-------- SUPPLIED INFORMATION
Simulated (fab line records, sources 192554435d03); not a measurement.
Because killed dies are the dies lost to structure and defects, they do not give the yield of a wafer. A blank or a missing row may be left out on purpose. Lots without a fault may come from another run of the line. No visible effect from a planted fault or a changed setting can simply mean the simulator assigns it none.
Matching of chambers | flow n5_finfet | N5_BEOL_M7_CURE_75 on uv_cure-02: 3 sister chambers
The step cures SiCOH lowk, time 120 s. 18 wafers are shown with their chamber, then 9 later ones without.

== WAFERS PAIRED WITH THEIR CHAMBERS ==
----------------

__WORK ITEM__: Every entry in the listing above is to be repeated verbatim.

__YOUR SOLUTION__:
Simulated (fab line records, sources 192554435d03); not a measurement.
Because killed dies are the dies lost to structure and defects, they do not give the yield of a wafer. A blank or a missing row may be left out on purpose. Lots without a fault may come from another run of the line. No visible effect from a planted fault or a changed setting can simply mean the simulator assigns it none.
Matching of chambers | flow n5_finfet | N5_BEOL_M7_CURE_75 on uv_cure-02: 3 sister chambers
The step cures SiCOH lowk, time 120 s. 18 wafers are shown with their chamber, then 9 later ones without.

== WAFERS PAIRED WITH THEIR CHAMBERS ==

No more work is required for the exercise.